######

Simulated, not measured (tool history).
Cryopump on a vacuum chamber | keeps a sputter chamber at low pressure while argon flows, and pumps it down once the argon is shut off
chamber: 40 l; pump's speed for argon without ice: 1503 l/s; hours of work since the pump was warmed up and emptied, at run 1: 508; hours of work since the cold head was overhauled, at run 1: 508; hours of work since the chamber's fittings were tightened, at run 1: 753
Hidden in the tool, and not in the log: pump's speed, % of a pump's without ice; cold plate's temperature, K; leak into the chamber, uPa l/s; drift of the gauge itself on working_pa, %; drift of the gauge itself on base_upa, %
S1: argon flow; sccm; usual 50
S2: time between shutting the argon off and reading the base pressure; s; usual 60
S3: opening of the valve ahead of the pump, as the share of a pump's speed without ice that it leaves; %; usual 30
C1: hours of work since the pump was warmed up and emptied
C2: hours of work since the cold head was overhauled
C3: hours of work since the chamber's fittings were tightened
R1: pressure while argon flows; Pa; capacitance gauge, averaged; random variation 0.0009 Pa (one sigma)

######

EXERCISE. Give the complete material back, word for word.

TASK ANSWER.
Simulated, not measured (tool history).
Cryopump on a vacuum chamber | keeps a sputter chamber at low pressure while argon flows, and pumps it down once the argon is shut off
chamber: 40 l; pump's speed for argon without ice: 1503 l/s; hours of work since the pump was warmed up and emptied, at run 1: 508; hours of work since the cold head was overhauled, at run 1: 508; hours of work since the chamber's fittings were tightened, at run 1: 753
Hidden in the tool, and not in the log: pump's speed, % of a pump's without ice; cold plate's temperature, K; leak into the chamber, uPa l/s; drift of the gauge itself on working_pa, %; drift of the gauge itself on base_upa, %
S1: argon flow; sccm; usual 50
S2: time between shutting the argon off and reading the base pressure; s; usual 60
S3: opening of the valve ahead of the pump, as the share of a pump's speed without ice that it leaves; %; usual 30
C1: hours of work since the pump was warmed up and emptied
C2: hours of work since the cold head was overhauled
C3: hours of work since the chamber's fittings were tightened
R1: pressure while argon flows; Pa; capacitance gauge, averaged; random variation 0.0009 Pa (one sigma)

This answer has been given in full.